Assignment: Copy exactly the lines of the data below that run from the line holding "21,FILL_DEP,material Ru,thk nm 5" through the line holding "22,CMP,height nm 50", both ends included.

Supplied material:
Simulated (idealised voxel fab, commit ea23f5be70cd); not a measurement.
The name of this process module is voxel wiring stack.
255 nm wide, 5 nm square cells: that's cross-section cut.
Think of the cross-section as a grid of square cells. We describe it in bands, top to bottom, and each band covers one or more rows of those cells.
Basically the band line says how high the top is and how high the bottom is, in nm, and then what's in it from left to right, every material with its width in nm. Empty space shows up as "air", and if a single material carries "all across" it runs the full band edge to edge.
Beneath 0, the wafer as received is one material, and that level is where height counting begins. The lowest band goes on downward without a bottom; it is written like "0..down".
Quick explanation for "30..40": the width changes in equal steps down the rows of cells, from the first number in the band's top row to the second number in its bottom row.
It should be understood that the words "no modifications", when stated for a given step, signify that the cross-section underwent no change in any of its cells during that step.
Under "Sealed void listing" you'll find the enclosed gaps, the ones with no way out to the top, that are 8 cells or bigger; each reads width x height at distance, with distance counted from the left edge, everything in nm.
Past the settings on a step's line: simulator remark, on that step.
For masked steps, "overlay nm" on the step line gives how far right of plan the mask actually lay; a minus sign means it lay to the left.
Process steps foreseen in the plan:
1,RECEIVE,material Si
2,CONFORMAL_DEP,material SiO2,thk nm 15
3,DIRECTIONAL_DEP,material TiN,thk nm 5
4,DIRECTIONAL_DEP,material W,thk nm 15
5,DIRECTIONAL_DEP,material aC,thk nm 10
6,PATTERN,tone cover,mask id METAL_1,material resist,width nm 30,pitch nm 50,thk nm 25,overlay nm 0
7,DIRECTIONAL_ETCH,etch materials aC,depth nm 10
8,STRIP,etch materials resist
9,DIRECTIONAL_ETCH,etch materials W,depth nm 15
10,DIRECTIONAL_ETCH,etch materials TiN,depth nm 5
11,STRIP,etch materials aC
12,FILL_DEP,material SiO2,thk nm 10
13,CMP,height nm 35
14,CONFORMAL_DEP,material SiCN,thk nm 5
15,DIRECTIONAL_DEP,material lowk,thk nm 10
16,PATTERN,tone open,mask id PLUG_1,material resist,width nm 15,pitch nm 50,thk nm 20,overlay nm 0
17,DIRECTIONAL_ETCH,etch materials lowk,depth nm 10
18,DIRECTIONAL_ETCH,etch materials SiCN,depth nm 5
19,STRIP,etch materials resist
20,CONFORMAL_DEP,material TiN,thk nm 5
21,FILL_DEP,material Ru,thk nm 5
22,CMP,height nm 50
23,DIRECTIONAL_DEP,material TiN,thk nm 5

Answer section:
21,FILL_DEP,material Ru,thk nm 5
22,CMP,height nm 50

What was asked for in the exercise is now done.